▶ Data:
------

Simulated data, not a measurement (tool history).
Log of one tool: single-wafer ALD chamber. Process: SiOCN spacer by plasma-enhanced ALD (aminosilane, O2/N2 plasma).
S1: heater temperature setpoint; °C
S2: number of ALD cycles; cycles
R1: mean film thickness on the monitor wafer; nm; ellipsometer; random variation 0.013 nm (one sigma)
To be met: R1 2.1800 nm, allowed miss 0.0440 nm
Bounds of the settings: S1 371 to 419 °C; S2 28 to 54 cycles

------

Exactly as it appears above, retype the material in full.

▶ Task answer:
Simulated data, not a measurement (tool history).
Log of one tool: single-wafer ALD chamber. Process: SiOCN spacer by plasma-enhanced ALD (aminosilane, O2/N2 plasma).
S1: heater temperature setpoint; °C
S2: number of ALD cycles; cycles
R1: mean film thickness on the monitor wafer; nm; ellipsometer; random variation 0.013 nm (one sigma)
To be met: R1 2.1800 nm, allowed miss 0.0440 nm
Bounds of the settings: S1 371 to 419 °C; S2 28 to 54 cycles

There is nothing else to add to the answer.